• WORK ORDER
Transcribe the listing below only from the line with "Normal settings on" up to and including the line with "Not every run".

• AVAILABLE DATA
○ ○ ○
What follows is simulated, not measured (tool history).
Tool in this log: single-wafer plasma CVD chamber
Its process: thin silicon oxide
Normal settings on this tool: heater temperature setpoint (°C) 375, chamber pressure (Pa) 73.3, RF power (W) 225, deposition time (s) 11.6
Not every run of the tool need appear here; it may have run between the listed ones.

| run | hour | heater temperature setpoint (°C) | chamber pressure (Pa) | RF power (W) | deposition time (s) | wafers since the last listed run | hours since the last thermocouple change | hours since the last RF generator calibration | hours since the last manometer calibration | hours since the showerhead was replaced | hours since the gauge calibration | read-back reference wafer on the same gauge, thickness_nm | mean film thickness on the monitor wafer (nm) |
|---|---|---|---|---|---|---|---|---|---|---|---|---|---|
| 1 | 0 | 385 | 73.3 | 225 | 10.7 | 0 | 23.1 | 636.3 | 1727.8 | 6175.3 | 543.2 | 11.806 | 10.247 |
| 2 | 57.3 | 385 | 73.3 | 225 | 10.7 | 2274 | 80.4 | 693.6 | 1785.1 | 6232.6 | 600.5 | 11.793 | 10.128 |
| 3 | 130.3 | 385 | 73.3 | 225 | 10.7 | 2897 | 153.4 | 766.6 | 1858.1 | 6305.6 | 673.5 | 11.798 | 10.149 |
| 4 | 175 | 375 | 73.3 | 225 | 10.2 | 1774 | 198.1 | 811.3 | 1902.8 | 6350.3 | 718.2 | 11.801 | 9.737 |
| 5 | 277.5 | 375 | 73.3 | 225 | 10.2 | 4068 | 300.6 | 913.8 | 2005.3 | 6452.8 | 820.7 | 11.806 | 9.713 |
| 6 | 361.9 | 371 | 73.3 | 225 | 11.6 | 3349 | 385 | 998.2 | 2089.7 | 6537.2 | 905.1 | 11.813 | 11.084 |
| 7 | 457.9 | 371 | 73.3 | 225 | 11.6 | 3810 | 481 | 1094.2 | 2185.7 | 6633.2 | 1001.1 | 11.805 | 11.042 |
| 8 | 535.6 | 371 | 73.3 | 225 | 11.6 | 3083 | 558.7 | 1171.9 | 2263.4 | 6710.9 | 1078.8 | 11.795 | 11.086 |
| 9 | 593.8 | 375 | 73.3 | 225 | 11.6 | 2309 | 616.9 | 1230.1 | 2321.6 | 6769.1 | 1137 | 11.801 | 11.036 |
○ ○ ○

• EXERCISE ANSWER
Normal settings on this tool: heater temperature setpoint (°C) 375, chamber pressure (Pa) 73.3, RF power (W) 225, deposition time (s) 11.6
Not every run of the tool need appear here; it may have run between the listed ones.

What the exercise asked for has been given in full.